## WORK TASK
Transcribe the listing below only from the line with "note on this" up to and including the line with "1 | OXIDATION".

## GIVEN RECORDS
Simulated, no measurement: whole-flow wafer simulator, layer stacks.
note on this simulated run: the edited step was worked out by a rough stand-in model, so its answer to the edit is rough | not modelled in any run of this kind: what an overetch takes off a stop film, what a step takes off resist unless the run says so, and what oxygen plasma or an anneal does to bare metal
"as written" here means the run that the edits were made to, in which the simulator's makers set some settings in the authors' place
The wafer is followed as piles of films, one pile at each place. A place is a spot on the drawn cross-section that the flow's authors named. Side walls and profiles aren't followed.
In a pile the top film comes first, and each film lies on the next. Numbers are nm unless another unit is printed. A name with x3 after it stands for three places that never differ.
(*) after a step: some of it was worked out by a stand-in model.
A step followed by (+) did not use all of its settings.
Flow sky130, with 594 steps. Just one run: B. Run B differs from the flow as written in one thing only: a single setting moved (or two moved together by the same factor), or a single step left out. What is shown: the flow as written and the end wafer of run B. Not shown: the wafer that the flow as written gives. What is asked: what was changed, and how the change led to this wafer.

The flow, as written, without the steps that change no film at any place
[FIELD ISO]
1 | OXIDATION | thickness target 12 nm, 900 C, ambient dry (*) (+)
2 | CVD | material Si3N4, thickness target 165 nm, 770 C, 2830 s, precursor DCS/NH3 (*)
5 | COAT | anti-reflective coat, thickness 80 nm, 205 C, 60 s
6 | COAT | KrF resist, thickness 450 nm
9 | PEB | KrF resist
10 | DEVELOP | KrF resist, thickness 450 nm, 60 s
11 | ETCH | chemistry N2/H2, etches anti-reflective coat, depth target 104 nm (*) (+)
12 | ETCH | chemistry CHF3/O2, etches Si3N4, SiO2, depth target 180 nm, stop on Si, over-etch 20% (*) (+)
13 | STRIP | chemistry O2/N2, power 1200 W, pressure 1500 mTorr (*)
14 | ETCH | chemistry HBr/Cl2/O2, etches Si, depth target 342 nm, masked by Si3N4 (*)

## TASK ANSWER
note on this simulated run: the edited step was worked out by a rough stand-in model, so its answer to the edit is rough | not modelled in any run of this kind: what an overetch takes off a stop film, what a step takes off resist unless the run says so, and what oxygen plasma or an anneal does to bare metal
"as written" here means the run that the edits were made to, in which the simulator's makers set some settings in the authors' place
The wafer is followed as piles of films, one pile at each place. A place is a spot on the drawn cross-section that the flow's authors named. Side walls and profiles aren't followed.
In a pile the top film comes first, and each film lies on the next. Numbers are nm unless another unit is printed. A name with x3 after it stands for three places that never differ.
(*) after a step: some of it was worked out by a stand-in model.
A step followed by (+) did not use all of its settings.
Flow sky130, with 594 steps. Just one run: B. Run B differs from the flow as written in one thing only: a single setting moved (or two moved together by the same factor), or a single step left out. What is shown: the flow as written and the end wafer of run B. Not shown: the wafer that the flow as written gives. What is asked: what was changed, and how the change led to this wafer.

The flow, as written, without the steps that change no film at any place
[FIELD ISO]
1 | OXIDATION | thickness target 12 nm, 900 C, ambient dry (*) (+)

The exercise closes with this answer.